[Data section — start]

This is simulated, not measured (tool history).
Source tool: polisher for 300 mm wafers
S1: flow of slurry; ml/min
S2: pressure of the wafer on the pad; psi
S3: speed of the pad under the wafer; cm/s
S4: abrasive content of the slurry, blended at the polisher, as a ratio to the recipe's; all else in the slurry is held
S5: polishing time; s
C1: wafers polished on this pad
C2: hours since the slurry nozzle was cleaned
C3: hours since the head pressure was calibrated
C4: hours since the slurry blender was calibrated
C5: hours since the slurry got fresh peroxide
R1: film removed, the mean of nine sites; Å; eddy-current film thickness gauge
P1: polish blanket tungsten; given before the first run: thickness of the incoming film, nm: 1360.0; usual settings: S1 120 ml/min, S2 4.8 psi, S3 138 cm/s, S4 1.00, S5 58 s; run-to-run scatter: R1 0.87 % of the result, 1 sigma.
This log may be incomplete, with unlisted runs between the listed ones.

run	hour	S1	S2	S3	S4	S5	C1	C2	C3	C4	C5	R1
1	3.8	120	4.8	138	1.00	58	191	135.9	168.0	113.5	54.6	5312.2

[Data section — finish]

Reproduce verbatim only this range: the first line of the material through the line that contains "C3: hours since", inclusive.

Your solution:
This is simulated, not measured (tool history).
Source tool: polisher for 300 mm wafers
S1: flow of slurry; ml/min
S2: pressure of the wafer on the pad; psi
S3: speed of the pad under the wafer; cm/s
S4: abrasive content of the slurry, blended at the polisher, as a ratio to the recipe's; all else in the slurry is held
S5: polishing time; s
C1: wafers polished on this pad
C2: hours since the slurry nozzle was cleaned
C3: hours since the head pressure was calibrated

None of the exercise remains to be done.